◇ ◇ ◇
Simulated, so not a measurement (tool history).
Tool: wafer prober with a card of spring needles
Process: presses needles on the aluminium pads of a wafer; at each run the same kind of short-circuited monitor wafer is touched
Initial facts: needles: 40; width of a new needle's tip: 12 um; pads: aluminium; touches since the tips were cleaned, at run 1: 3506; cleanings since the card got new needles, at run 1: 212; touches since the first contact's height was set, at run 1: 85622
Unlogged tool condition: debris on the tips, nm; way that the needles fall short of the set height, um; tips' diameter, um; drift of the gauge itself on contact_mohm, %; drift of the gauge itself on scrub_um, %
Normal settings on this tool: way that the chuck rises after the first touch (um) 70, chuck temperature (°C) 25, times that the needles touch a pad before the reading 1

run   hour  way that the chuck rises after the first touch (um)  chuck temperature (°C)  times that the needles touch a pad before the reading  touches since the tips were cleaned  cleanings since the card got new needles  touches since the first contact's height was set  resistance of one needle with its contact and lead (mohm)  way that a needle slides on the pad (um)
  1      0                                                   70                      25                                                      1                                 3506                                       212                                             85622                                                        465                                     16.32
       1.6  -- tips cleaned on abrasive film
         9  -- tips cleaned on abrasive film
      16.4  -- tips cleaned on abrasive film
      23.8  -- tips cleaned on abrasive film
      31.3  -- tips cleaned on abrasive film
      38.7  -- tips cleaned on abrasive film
◇ ◇ ◇

Out of the data above, give again only the lines starting at the one holding "Unlogged tool condition: debris" and ending at the one holding "the pad (um)", unchanged.

Unlogged tool condition: debris on the tips, nm; way that the needles fall short of the set height, um; tips' diameter, um; drift of the gauge itself on contact_mohm, %; drift of the gauge itself on scrub_um, %
Normal settings on this tool: way that the chuck rises after the first touch (um) 70, chuck temperature (°C) 25, times that the needles touch a pad before the reading 1

run   hour  way that the chuck rises after the first touch (um)  chuck temperature (°C)  times that the needles touch a pad before the reading  touches since the tips were cleaned  cleanings since the card got new needles  touches since the first contact's height was set  resistance of one needle with its contact and lead (mohm)  way that a needle slides on the pad (um)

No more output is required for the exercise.